___

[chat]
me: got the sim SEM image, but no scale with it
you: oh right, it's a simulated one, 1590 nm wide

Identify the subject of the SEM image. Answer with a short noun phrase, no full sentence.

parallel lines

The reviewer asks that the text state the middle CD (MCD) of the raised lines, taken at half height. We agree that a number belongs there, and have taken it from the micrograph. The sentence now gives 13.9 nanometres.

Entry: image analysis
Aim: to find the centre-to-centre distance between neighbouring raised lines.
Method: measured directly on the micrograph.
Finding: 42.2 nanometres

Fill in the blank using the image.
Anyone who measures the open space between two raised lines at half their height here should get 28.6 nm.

___

Copy the material above word for word, taking the first line, the line containing "Fill in the blank using the image.", and every line between them, and nothing else.

EXERCISE SOLUTION
[chat]
me: got the sim SEM image, but no scale with it
you: oh right, it's a simulated one, 1590 nm wide

Identify the subject of the SEM image. Answer with a short noun phrase, no full sentence.

parallel lines

The reviewer asks that the text state the middle CD (MCD) of the raised lines, taken at half height. We agree that a number belongs there, and have taken it from the micrograph. The sentence now gives 13.9 nanometres.

Entry: image analysis
Aim: to find the centre-to-centre distance between neighbouring raised lines.
Method: measured directly on the micrograph.
Finding: 42.2 nanometres

Fill in the blank using the image.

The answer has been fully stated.